> PROVIDED RECORDS
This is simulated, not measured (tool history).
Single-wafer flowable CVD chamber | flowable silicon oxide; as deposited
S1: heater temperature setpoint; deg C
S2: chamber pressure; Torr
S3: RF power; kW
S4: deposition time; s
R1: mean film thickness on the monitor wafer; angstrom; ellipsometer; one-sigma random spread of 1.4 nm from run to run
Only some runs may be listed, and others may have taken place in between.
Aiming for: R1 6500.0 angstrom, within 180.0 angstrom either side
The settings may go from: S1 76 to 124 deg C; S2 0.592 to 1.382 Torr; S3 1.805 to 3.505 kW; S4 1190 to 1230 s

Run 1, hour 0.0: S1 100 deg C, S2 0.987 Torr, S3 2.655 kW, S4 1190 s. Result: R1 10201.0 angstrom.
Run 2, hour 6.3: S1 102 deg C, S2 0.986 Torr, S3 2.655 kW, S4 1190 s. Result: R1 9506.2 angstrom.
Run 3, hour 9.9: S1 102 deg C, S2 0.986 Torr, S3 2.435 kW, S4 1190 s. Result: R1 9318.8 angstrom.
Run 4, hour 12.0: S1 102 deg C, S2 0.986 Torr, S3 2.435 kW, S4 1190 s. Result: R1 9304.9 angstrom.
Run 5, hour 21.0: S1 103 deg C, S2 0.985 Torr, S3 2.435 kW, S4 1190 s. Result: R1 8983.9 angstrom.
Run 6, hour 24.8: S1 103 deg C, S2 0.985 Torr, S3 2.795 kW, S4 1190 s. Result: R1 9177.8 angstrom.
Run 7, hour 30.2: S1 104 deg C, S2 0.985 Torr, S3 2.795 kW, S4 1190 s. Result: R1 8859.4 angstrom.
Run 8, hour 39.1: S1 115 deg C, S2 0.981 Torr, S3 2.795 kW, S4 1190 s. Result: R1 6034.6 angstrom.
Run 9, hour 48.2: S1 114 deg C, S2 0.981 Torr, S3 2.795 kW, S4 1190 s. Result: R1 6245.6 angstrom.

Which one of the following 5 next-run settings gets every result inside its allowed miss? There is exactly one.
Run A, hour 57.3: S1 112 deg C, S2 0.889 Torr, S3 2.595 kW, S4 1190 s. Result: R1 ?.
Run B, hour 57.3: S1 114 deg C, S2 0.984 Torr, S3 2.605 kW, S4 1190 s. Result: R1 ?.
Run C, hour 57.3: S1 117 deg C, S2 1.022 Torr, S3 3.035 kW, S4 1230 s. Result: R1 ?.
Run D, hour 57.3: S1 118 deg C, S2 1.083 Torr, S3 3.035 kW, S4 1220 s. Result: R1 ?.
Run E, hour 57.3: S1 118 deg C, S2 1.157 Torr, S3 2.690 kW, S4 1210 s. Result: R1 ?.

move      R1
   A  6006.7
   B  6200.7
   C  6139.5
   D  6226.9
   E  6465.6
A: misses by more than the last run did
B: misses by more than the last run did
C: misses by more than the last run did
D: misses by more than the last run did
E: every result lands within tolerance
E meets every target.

> TASK ITEM
Working from the data above, extract solely the lines from the one containing "Run 7, hour" through the one containing "Run 8, hour", exactly as they appear, both included.

> REPLY
Run 7, hour 30.2: S1 104 deg C, S2 0.985 Torr, S3 2.795 kW, S4 1190 s. Result: R1 8859.4 angstrom.
Run 8, hour 39.1: S1 115 deg C, S2 0.981 Torr, S3 2.795 kW, S4 1190 s. Result: R1 6034.6 angstrom.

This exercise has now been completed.